● Requirement:
Print nothing but the lines below starting at the line that holds "15..10: TiN edge to edge" and ending at the line that holds "aC,thk nm 10", including both, each exactly as written.

● Data for analysis:
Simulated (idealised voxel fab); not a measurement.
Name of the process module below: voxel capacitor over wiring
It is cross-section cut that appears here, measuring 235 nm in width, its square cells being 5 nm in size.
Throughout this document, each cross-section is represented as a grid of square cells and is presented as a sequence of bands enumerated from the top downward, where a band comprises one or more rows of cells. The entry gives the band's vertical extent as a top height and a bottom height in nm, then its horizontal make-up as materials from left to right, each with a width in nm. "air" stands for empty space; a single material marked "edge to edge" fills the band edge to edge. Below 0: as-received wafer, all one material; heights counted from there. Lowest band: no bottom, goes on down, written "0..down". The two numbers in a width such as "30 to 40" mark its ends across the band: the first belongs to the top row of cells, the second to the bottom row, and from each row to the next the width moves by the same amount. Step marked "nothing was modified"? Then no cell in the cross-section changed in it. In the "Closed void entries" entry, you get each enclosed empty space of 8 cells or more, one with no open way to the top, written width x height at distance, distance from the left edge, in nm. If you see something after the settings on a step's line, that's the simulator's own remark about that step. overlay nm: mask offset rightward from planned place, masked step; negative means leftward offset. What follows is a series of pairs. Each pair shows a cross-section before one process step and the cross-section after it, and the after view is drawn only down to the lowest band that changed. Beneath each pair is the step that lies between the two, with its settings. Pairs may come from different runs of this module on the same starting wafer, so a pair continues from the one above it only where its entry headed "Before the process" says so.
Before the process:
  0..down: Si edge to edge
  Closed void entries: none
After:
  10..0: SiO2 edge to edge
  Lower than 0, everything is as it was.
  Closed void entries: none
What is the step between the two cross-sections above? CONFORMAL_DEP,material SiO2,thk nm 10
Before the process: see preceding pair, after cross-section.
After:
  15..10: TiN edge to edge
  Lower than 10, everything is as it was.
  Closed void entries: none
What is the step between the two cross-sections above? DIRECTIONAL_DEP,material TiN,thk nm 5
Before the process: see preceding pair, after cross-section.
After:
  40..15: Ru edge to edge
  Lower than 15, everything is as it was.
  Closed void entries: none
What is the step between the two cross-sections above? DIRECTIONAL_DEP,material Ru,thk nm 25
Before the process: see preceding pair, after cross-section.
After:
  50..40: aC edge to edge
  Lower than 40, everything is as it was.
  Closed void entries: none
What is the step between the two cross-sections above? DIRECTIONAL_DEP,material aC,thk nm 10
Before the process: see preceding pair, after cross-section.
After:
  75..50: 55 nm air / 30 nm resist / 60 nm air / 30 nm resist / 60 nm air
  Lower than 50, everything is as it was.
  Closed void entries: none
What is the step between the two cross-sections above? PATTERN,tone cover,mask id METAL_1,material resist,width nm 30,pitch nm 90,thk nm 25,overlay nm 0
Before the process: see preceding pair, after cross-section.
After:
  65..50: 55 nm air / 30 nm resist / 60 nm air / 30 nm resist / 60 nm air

● Solution:
  15..10: TiN edge to edge
  Lower than 10, everything is as it was.
  Closed void entries: none
What is the step between the two cross-sections above? DIRECTIONAL_DEP,material TiN,thk nm 5
Before the process: see preceding pair, after cross-section.
After:
  40..15: Ru edge to edge
  Lower than 15, everything is as it was.
  Closed void entries: none
What is the step between the two cross-sections above? DIRECTIONAL_DEP,material Ru,thk nm 25
Before the process: see preceding pair, after cross-section.
After:
  50..40: aC edge to edge
  Lower than 40, everything is as it was.
  Closed void entries: none
What is the step between the two cross-sections above? DIRECTIONAL_DEP,material aC,thk nm 10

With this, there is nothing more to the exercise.